Information supplied below:

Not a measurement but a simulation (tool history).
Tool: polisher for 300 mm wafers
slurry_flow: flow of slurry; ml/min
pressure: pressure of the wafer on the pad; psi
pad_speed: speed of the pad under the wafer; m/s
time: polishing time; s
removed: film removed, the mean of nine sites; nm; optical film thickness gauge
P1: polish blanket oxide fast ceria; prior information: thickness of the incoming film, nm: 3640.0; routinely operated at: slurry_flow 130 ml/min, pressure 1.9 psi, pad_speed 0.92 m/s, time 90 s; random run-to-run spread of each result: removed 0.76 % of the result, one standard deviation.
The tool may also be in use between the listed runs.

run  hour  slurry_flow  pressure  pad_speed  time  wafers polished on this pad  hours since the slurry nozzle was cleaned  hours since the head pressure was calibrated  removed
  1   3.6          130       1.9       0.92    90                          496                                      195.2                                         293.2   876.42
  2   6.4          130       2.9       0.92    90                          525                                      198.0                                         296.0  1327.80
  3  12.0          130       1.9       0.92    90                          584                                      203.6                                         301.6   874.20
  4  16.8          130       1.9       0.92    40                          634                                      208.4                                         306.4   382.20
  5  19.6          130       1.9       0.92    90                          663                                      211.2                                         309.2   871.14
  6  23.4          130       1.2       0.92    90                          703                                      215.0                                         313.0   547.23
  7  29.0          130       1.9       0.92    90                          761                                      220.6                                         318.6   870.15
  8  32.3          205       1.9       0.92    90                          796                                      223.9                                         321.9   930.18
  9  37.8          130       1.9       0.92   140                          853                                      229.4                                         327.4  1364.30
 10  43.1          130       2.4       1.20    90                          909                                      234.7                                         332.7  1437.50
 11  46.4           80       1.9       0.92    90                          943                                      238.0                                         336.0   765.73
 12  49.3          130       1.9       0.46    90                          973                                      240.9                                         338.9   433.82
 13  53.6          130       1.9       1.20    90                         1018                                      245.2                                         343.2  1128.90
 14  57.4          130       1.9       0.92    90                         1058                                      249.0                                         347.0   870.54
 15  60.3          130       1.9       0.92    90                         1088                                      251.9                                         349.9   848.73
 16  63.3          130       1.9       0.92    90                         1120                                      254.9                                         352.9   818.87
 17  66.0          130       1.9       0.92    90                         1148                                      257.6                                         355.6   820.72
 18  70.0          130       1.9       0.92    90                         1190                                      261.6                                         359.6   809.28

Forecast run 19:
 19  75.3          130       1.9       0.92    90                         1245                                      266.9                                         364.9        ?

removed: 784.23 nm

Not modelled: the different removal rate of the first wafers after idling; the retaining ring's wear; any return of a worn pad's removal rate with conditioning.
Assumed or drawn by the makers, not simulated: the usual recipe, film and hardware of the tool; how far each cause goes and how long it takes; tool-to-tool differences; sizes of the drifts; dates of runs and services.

End of Information supplied.

#### Required action:
Nothing but the lines from the beginning of the records through the line with "removed: film removed, the" should appear, each printed exactly.

#### Task answer:
Not a measurement but a simulation (tool history).
Tool: polisher for 300 mm wafers
slurry_flow: flow of slurry; ml/min
pressure: pressure of the wafer on the pad; psi
pad_speed: speed of the pad under the wafer; m/s
time: polishing time; s
removed: film removed, the mean of nine sites; nm; optical film thickness gauge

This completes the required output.